Activity: Using the data below, return the stretch from the line that contains "Process module in" through the line that contains "We display cut, a", both included, exactly as it stands and nothing beyond it.

+ + + + + + +

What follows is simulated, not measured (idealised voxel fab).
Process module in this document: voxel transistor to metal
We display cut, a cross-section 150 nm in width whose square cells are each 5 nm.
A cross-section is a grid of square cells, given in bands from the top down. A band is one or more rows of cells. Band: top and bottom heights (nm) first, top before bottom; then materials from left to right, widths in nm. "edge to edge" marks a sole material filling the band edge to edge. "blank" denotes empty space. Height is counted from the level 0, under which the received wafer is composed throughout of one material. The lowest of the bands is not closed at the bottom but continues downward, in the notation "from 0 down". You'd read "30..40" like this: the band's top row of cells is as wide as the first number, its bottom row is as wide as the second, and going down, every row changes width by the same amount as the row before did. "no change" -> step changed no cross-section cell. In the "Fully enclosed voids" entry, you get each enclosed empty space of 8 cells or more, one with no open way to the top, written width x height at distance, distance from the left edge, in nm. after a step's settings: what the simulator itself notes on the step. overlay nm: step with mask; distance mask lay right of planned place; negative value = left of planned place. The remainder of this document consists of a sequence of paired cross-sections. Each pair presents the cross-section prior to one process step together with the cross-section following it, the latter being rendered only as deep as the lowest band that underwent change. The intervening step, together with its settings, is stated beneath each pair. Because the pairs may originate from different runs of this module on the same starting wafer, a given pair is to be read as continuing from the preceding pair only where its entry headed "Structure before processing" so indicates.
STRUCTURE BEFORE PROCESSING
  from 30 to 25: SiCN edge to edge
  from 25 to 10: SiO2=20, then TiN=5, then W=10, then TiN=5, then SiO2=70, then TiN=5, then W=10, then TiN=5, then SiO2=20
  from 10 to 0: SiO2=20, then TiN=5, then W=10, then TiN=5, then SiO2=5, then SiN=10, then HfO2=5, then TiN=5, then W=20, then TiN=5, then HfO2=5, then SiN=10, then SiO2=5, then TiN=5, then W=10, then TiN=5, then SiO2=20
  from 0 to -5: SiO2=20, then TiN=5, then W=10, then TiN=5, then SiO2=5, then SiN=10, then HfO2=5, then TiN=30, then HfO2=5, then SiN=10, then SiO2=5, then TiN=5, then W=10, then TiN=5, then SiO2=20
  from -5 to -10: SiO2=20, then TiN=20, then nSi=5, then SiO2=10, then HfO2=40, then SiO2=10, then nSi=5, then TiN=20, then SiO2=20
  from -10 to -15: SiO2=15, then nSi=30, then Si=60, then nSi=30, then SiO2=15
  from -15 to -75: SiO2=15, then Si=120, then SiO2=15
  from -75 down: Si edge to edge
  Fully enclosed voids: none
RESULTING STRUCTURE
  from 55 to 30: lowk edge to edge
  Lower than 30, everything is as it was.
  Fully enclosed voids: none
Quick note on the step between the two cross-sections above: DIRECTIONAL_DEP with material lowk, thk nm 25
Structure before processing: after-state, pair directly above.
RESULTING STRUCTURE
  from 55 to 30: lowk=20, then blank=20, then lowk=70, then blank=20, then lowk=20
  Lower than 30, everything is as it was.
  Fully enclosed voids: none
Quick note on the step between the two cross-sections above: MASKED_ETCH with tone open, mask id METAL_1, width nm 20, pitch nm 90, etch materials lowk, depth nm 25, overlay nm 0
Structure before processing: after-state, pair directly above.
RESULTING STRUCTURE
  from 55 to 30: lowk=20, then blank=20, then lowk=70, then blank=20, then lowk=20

+ + + + + + +

Task solution:
Process module in this document: voxel transistor to metal
We display cut, a cross-section 150 nm in width whose square cells are each 5 nm.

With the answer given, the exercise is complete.